Required action ->
Only the lines from the top of the following listing through the line with "lots untouched by" belong in your answer, exactly as written.

Source data ->
-----

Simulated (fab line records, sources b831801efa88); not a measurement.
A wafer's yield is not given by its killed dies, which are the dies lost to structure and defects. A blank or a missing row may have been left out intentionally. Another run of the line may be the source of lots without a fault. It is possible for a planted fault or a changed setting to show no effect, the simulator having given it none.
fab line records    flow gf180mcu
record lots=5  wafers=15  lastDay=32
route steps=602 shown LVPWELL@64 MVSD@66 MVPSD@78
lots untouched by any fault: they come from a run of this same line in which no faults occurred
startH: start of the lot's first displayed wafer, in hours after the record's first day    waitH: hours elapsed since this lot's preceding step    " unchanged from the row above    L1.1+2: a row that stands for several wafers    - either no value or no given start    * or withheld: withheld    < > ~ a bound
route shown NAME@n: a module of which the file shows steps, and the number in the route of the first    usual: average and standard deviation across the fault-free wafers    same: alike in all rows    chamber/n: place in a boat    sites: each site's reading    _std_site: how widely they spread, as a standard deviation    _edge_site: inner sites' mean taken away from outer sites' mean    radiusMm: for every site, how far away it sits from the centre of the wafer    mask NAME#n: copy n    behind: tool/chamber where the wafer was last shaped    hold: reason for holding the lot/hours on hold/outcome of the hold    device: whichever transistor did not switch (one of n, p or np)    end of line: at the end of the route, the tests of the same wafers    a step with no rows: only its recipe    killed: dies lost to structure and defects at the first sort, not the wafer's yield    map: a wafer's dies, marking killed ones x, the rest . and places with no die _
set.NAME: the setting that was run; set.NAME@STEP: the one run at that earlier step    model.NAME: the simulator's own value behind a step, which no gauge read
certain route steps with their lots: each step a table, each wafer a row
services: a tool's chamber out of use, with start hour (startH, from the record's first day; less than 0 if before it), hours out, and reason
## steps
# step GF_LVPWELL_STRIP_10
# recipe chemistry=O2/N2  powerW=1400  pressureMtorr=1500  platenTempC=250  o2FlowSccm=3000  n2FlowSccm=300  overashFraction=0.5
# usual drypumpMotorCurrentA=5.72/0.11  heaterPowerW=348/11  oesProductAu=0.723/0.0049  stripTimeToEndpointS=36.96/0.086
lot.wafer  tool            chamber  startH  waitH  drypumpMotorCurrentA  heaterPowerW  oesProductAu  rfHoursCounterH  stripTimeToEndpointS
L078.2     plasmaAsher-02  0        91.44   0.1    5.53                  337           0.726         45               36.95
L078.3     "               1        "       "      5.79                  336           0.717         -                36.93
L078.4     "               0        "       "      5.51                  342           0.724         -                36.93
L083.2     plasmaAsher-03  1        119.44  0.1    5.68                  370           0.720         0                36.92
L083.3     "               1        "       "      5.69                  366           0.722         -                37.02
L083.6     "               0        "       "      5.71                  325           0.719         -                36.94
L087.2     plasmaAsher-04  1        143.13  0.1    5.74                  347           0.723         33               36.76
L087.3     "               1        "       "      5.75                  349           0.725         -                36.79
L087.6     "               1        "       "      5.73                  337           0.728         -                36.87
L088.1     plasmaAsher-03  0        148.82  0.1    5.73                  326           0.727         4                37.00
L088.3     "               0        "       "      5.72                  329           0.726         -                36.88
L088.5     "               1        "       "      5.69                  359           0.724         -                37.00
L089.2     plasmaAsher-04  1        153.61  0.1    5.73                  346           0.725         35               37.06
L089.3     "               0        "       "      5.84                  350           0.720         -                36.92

-----

Task output ->
Simulated (fab line records, sources b831801efa88); not a measurement.
A wafer's yield is not given by its killed dies, which are the dies lost to structure and defects. A blank or a missing row may have been left out intentionally. Another run of the line may be the source of lots without a fault. It is possible for a planted fault or a changed setting to show no effect, the simulator having given it none.
fab line records    flow gf180mcu
record lots=5  wafers=15  lastDay=32
route steps=602 shown LVPWELL@64 MVSD@66 MVPSD@78
lots untouched by any fault: they come from a run of this same line in which no faults occurred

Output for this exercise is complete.